§ RECORD EXTRACTS
:::

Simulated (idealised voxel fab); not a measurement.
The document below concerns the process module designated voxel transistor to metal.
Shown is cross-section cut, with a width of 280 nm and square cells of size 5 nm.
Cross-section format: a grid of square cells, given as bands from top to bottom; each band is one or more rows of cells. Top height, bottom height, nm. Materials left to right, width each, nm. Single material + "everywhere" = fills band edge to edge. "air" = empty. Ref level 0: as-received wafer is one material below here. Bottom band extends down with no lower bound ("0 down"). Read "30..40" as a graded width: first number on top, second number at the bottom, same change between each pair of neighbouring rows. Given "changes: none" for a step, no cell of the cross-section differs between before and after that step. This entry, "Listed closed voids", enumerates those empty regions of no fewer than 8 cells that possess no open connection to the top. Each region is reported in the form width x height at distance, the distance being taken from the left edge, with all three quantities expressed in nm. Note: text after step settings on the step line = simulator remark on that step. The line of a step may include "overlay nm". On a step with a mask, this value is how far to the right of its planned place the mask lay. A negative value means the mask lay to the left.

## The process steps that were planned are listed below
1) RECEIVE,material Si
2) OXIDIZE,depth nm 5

:::

Exactly as they appear, retype the lines from the start of the records through the line containing "Shown is cross-section".

Simulated (idealised voxel fab); not a measurement.
The document below concerns the process module designated voxel transistor to metal.
Shown is cross-section cut, with a width of 280 nm and square cells of size 5 nm.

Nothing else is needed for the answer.